• [Requirement] Retype exactly the lines below, beginning with the first and ending with the line where "14 op DIRECTIONAL_DEP" appears.

+++
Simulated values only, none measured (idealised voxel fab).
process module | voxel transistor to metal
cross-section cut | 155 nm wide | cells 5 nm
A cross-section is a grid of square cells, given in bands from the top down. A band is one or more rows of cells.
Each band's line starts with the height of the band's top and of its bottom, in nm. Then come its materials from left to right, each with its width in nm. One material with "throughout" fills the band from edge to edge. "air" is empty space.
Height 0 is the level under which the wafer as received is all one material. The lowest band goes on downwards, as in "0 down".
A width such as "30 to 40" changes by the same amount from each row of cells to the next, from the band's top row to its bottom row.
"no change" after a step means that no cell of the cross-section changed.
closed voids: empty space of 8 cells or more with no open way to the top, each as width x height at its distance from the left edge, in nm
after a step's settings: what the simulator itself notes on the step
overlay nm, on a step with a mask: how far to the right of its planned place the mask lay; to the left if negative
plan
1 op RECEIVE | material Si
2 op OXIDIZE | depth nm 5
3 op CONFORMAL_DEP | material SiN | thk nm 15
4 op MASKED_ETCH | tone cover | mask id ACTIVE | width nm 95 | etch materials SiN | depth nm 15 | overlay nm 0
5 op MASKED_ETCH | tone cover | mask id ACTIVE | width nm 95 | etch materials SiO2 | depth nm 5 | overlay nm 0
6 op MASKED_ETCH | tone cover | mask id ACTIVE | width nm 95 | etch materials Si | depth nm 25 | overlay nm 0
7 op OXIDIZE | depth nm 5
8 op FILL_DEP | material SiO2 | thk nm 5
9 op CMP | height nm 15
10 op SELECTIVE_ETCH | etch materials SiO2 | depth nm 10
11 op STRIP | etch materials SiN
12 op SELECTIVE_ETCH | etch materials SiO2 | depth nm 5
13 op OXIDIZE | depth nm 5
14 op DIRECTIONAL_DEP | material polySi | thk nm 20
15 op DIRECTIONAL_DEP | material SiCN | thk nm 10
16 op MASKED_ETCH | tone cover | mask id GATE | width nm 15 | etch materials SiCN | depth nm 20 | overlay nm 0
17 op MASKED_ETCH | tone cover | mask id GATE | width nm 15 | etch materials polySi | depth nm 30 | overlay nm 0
+++

• [Exercise response]
Simulated values only, none measured (idealised voxel fab).
process module | voxel transistor to metal
cross-section cut | 155 nm wide | cells 5 nm
A cross-section is a grid of square cells, given in bands from the top down. A band is one or more rows of cells.
Each band's line starts with the height of the band's top and of its bottom, in nm. Then come its materials from left to right, each with its width in nm. One material with "throughout" fills the band from edge to edge. "air" is empty space.
Height 0 is the level under which the wafer as received is all one material. The lowest band goes on downwards, as in "0 down".
A width such as "30 to 40" changes by the same amount from each row of cells to the next, from the band's top row to its bottom row.
"no change" after a step means that no cell of the cross-section changed.
closed voids: empty space of 8 cells or more with no open way to the top, each as width x height at its distance from the left edge, in nm
after a step's settings: what the simulator itself notes on the step
overlay nm, on a step with a mask: how far to the right of its planned place the mask lay; to the left if negative
plan
1 op RECEIVE | material Si
2 op OXIDIZE | depth nm 5
3 op CONFORMAL_DEP | material SiN | thk nm 15
4 op MASKED_ETCH | tone cover | mask id ACTIVE | width nm 95 | etch materials SiN | depth nm 15 | overlay nm 0
5 op MASKED_ETCH | tone cover | mask id ACTIVE | width nm 95 | etch materials SiO2 | depth nm 5 | overlay nm 0
6 op MASKED_ETCH | tone cover | mask id ACTIVE | width nm 95 | etch materials Si | depth nm 25 | overlay nm 0
7 op OXIDIZE | depth nm 5
8 op FILL_DEP | material SiO2 | thk nm 5
9 op CMP | height nm 15
10 op SELECTIVE_ETCH | etch materials SiO2 | depth nm 10
11 op STRIP | etch materials SiN
12 op SELECTIVE_ETCH | etch materials SiO2 | depth nm 5
13 op OXIDIZE | depth nm 5
14 op DIRECTIONAL_DEP | material polySi | thk nm 20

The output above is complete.